(DATASET)
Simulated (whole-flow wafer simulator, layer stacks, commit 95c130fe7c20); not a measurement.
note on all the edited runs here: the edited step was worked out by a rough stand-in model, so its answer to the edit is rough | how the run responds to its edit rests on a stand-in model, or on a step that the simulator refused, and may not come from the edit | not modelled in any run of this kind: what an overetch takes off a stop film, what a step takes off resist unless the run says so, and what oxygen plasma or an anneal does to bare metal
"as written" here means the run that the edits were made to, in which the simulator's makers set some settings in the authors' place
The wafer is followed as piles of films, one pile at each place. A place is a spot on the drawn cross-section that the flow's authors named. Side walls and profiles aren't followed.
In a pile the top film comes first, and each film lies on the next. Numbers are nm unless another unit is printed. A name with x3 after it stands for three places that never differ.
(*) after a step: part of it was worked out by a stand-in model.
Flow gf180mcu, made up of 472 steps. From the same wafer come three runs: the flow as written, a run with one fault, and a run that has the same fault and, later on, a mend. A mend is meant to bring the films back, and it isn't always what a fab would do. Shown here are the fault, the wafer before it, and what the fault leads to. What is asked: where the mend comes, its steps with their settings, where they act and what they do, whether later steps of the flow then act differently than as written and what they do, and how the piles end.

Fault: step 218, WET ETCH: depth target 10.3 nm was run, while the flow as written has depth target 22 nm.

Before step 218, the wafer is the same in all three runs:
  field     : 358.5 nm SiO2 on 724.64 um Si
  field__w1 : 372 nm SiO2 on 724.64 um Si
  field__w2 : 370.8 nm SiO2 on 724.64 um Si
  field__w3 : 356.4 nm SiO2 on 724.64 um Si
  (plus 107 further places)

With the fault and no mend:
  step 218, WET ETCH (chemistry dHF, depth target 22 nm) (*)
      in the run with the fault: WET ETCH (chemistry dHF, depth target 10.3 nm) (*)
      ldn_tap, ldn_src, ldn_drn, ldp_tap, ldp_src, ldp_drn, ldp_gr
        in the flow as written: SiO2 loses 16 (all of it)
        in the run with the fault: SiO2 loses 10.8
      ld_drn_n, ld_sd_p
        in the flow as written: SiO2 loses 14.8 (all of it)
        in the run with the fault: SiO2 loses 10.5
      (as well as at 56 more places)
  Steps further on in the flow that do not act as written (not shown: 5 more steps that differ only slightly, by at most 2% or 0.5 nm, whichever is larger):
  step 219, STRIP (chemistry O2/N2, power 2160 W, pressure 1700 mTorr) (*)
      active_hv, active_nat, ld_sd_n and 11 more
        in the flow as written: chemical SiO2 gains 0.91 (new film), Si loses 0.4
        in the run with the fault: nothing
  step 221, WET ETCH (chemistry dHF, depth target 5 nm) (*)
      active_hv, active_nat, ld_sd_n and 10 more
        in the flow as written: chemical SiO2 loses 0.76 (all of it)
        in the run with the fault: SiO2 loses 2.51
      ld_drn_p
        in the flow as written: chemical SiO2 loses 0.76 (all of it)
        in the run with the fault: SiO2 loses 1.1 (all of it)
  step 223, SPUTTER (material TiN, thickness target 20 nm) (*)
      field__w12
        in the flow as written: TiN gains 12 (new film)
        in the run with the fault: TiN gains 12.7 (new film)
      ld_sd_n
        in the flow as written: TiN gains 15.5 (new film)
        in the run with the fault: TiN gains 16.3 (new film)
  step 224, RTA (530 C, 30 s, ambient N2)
(End DATASET)

Within the material above, transcribe exactly the lines that run from the line holding "field__w3 : 356.4 nm SiO2 on 724.64 um Si" through the line holding "ldn_tap, ldn_src, ldn_drn, ldp_tap, ldp_src, ldp_drn, ldp_gr".

  field__w3 : 356.4 nm SiO2 on 724.64 um Si
  (plus 107 further places)

With the fault and no mend:
  step 218, WET ETCH (chemistry dHF, depth target 22 nm) (*)
      in the run with the fault: WET ETCH (chemistry dHF, depth target 10.3 nm) (*)
      ldn_tap, ldn_src, ldn_drn, ldp_tap, ldp_src, ldp_drn, ldp_gr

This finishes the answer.